#### ENTRIES SHOWN ####

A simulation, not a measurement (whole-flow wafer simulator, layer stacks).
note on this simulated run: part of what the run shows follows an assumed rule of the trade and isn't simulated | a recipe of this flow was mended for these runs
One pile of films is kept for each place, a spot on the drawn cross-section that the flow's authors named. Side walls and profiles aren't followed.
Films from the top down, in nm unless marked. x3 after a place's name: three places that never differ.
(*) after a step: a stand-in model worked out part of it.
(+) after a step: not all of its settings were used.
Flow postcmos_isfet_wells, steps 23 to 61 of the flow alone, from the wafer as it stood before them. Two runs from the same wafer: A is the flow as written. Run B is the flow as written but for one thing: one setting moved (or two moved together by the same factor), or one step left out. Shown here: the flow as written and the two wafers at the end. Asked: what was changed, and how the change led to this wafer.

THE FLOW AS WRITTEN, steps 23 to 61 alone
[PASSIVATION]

####

→ **ASSIGNED TASK**:
Please repeat each entry. Keep every word the same.

→ **WRITTEN RESPONSE**:
A simulation, not a measurement (whole-flow wafer simulator, layer stacks).
note on this simulated run: part of what the run shows follows an assumed rule of the trade and isn't simulated | a recipe of this flow was mended for these runs
One pile of films is kept for each place, a spot on the drawn cross-section that the flow's authors named. Side walls and profiles aren't followed.
Films from the top down, in nm unless marked. x3 after a place's name: three places that never differ.
(*) after a step: a stand-in model worked out part of it.
(+) after a step: not all of its settings were used.
Flow postcmos_isfet_wells, steps 23 to 61 of the flow alone, from the wafer as it stood before them. Two runs from the same wafer: A is the flow as written. Run B is the flow as written but for one thing: one setting moved (or two moved together by the same factor), or one step left out. Shown here: the flow as written and the two wafers at the end. Asked: what was changed, and how the change led to this wafer.

THE FLOW AS WRITTEN, steps 23 to 61 alone
[PASSIVATION]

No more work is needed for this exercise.